————
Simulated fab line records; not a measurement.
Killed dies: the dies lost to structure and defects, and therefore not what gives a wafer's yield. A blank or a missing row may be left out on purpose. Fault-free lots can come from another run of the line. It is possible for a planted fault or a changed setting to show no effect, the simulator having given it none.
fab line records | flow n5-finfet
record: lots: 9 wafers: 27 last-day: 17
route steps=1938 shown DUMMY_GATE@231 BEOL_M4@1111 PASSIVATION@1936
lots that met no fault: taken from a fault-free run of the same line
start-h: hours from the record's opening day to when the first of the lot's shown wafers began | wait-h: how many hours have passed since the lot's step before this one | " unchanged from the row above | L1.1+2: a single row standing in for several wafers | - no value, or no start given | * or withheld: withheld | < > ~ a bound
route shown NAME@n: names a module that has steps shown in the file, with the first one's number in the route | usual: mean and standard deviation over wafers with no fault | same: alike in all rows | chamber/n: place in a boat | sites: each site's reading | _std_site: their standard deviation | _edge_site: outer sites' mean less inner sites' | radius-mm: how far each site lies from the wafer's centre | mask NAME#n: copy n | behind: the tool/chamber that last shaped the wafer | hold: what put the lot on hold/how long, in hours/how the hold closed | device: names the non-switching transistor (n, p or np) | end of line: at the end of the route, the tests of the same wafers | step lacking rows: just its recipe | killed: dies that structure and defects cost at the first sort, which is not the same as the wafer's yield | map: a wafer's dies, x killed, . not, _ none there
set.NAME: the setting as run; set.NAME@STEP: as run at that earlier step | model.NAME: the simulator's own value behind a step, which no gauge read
————

So that nothing is lost, write out each record exactly as it appears above.

→ Written solution
Simulated fab line records; not a measurement.
Killed dies: the dies lost to structure and defects, and therefore not what gives a wafer's yield. A blank or a missing row may be left out on purpose. Fault-free lots can come from another run of the line. It is possible for a planted fault or a changed setting to show no effect, the simulator having given it none.
fab line records | flow n5-finfet
record: lots: 9 wafers: 27 last-day: 17
route steps=1938 shown DUMMY_GATE@231 BEOL_M4@1111 PASSIVATION@1936
lots that met no fault: taken from a fault-free run of the same line
start-h: hours from the record's opening day to when the first of the lot's shown wafers began | wait-h: how many hours have passed since the lot's step before this one | " unchanged from the row above | L1.1+2: a single row standing in for several wafers | - no value, or no start given | * or withheld: withheld | < > ~ a bound
route shown NAME@n: names a module that has steps shown in the file, with the first one's number in the route | usual: mean and standard deviation over wafers with no fault | same: alike in all rows | chamber/n: place in a boat | sites: each site's reading | _std_site: their standard deviation | _edge_site: outer sites' mean less inner sites' | radius-mm: how far each site lies from the wafer's centre | mask NAME#n: copy n | behind: the tool/chamber that last shaped the wafer | hold: what put the lot on hold/how long, in hours/how the hold closed | device: names the non-switching transistor (n, p or np) | end of line: at the end of the route, the tests of the same wafers | step lacking rows: just its recipe | killed: dies that structure and defects cost at the first sort, which is not the same as the wafer's yield | map: a wafer's dies, x killed, . not, _ none there
set.NAME: the setting as run; set.NAME@STEP: as run at that earlier step | model.NAME: the simulator's own value behind a step, which no gauge read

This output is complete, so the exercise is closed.